Retype the data that follows, keeping every character the same.

• DATASET:

- - - - - - -

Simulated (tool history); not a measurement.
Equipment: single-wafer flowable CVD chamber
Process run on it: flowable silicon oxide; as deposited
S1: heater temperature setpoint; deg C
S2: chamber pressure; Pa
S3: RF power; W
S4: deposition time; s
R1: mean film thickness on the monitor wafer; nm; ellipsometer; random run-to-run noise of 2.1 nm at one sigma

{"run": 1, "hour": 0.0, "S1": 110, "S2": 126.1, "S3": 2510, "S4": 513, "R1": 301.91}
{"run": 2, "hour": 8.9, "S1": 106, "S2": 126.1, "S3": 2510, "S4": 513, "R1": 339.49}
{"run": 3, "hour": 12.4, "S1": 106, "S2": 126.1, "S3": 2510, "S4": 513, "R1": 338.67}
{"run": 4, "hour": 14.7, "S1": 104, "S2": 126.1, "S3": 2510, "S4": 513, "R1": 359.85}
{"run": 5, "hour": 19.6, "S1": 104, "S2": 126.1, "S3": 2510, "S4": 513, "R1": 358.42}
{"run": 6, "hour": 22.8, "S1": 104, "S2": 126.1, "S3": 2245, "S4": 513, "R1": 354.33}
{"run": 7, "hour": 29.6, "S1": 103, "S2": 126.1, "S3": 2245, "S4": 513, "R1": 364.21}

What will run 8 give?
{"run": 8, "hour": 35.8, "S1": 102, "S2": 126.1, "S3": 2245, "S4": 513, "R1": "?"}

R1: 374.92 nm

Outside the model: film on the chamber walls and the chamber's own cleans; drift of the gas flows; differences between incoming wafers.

- - - - - - -

• EXERCISE SOLUTION:
Simulated (tool history); not a measurement.
Equipment: single-wafer flowable CVD chamber
Process run on it: flowable silicon oxide; as deposited
S1: heater temperature setpoint; deg C
S2: chamber pressure; Pa
S3: RF power; W
S4: deposition time; s
R1: mean film thickness on the monitor wafer; nm; ellipsometer; random run-to-run noise of 2.1 nm at one sigma

{"run": 1, "hour": 0.0, "S1": 110, "S2": 126.1, "S3": 2510, "S4": 513, "R1": 301.91}
{"run": 2, "hour": 8.9, "S1": 106, "S2": 126.1, "S3": 2510, "S4": 513, "R1": 339.49}
{"run": 3, "hour": 12.4, "S1": 106, "S2": 126.1, "S3": 2510, "S4": 513, "R1": 338.67}
{"run": 4, "hour": 14.7, "S1": 104, "S2": 126.1, "S3": 2510, "S4": 513, "R1": 359.85}
{"run": 5, "hour": 19.6, "S1": 104, "S2": 126.1, "S3": 2510, "S4": 513, "R1": 358.42}
{"run": 6, "hour": 22.8, "S1": 104, "S2": 126.1, "S3": 2245, "S4": 513, "R1": 354.33}
{"run": 7, "hour": 29.6, "S1": 103, "S2": 126.1, "S3": 2245, "S4": 513, "R1": 364.21}

What will run 8 give?
{"run": 8, "hour": 35.8, "S1": 102, "S2": 126.1, "S3": 2245, "S4": 513, "R1": "?"}

R1: 374.92 nm

Outside the model: film on the chamber walls and the chamber's own cleans; drift of the gas flows; differences between incoming wafers.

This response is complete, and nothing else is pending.